:::::
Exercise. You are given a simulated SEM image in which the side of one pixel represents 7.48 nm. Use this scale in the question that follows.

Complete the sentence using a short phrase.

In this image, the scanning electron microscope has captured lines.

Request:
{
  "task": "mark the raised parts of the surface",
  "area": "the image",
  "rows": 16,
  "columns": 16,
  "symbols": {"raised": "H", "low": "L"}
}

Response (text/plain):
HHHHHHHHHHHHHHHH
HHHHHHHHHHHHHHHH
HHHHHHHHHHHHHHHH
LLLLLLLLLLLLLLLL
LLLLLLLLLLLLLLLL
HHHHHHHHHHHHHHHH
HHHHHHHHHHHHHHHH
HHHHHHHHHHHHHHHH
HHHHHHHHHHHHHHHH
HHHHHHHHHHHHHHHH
:::::

▸ Brief: Please restate the records in full, word for word.

▸ Written answer:
Exercise. You are given a simulated SEM image in which the side of one pixel represents 7.48 nm. Use this scale in the question that follows.

Complete the sentence using a short phrase.

In this image, the scanning electron microscope has captured lines.

Request:
{
  "task": "mark the raised parts of the surface",
  "area": "the image",
  "rows": 16,
  "columns": 16,
  "symbols": {"raised": "H", "low": "L"}
}

Response (text/plain):
HHHHHHHHHHHHHHHH
HHHHHHHHHHHHHHHH
HHHHHHHHHHHHHHHH
LLLLLLLLLLLLLLLL
LLLLLLLLLLLLLLLL
HHHHHHHHHHHHHHHH
HHHHHHHHHHHHHHHH
HHHHHHHHHHHHHHHH
HHHHHHHHHHHHHHHH
HHHHHHHHHHHHHHHH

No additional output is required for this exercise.